================================

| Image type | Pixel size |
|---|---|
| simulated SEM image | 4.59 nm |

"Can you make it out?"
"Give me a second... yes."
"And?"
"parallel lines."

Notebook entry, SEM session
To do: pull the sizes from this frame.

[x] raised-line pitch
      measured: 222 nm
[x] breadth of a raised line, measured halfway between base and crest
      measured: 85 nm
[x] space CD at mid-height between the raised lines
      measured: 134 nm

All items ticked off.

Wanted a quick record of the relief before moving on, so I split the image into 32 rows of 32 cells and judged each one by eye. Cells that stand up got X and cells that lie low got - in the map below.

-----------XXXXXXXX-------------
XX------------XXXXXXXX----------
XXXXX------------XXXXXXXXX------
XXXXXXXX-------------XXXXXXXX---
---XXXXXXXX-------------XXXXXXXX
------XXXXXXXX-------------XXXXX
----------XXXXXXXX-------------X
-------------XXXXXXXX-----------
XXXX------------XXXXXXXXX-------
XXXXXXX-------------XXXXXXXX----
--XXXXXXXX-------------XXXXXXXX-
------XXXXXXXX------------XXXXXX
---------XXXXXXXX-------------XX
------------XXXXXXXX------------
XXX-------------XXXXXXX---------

================================

### WORK ITEM
Each entry above is to be transcribed exactly as it was written.

### ANSWER SECTION
| Image type | Pixel size |
|---|---|
| simulated SEM image | 4.59 nm |

"Can you make it out?"
"Give me a second... yes."
"And?"
"parallel lines."

Notebook entry, SEM session
To do: pull the sizes from this frame.

[x] raised-line pitch
      measured: 222 nm
[x] breadth of a raised line, measured halfway between base and crest
      measured: 85 nm
[x] space CD at mid-height between the raised lines
      measured: 134 nm

All items ticked off.

Wanted a quick record of the relief before moving on, so I split the image into 32 rows of 32 cells and judged each one by eye. Cells that stand up got X and cells that lie low got - in the map below.

-----------XXXXXXXX-------------
XX------------XXXXXXXX----------
XXXXX------------XXXXXXXXX------
XXXXXXXX-------------XXXXXXXX---
---XXXXXXXX-------------XXXXXXXX
------XXXXXXXX-------------XXXXX
----------XXXXXXXX-------------X
-------------XXXXXXXX-----------
XXXX------------XXXXXXXXX-------
XXXXXXX-------------XXXXXXXX----
--XXXXXXXX-------------XXXXXXXX-
------XXXXXXXX------------XXXXXX
---------XXXXXXXX-------------XX
------------XXXXXXXX------------
XXX-------------XXXXXXX---------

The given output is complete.